Stop at the line containing "14,2326,5,25,1.18,174.18": every line of the listing from the first up to that one must be set down exactly.

━━ Record excerpts

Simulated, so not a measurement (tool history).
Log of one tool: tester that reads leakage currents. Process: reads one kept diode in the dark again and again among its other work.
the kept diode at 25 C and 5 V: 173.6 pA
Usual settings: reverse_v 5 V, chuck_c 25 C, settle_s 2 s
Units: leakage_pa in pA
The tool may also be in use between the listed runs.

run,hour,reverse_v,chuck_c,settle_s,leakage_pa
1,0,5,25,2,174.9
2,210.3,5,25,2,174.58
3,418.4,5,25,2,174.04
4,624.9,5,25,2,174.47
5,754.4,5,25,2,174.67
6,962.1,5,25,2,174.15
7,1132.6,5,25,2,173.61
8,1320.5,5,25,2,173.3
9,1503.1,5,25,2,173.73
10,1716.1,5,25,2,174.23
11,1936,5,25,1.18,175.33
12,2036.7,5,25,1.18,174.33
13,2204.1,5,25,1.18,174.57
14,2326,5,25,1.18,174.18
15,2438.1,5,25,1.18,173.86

━━━━

▶ **Task output**
Simulated, so not a measurement (tool history).
Log of one tool: tester that reads leakage currents. Process: reads one kept diode in the dark again and again among its other work.
the kept diode at 25 C and 5 V: 173.6 pA
Usual settings: reverse_v 5 V, chuck_c 25 C, settle_s 2 s
Units: leakage_pa in pA
The tool may also be in use between the listed runs.

run,hour,reverse_v,chuck_c,settle_s,leakage_pa
1,0,5,25,2,174.9
2,210.3,5,25,2,174.58
3,418.4,5,25,2,174.04
4,624.9,5,25,2,174.47
5,754.4,5,25,2,174.67
6,962.1,5,25,2,174.15
7,1132.6,5,25,2,173.61
8,1320.5,5,25,2,173.3
9,1503.1,5,25,2,173.73
10,1716.1,5,25,2,174.23
11,1936,5,25,1.18,175.33
12,2036.7,5,25,1.18,174.33
13,2204.1,5,25,1.18,174.57
14,2326,5,25,1.18,174.18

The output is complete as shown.